[Work order]: What you return must match the records below exactly, down to each character.

>>>

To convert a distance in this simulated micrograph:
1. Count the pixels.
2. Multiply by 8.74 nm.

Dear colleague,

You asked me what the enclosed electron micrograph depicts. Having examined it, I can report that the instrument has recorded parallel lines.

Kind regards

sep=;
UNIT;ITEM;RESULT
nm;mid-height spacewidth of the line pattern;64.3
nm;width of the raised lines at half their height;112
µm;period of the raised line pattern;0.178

<<<

[Reply]:
To convert a distance in this simulated micrograph:
1. Count the pixels.
2. Multiply by 8.74 nm.

Dear colleague,

You asked me what the enclosed electron micrograph depicts. Having examined it, I can report that the instrument has recorded parallel lines.

Kind regards

sep=;
UNIT;ITEM;RESULT
nm;mid-height spacewidth of the line pattern;64.3
nm;width of the raised lines at half their height;112
µm;period of the raised line pattern;0.178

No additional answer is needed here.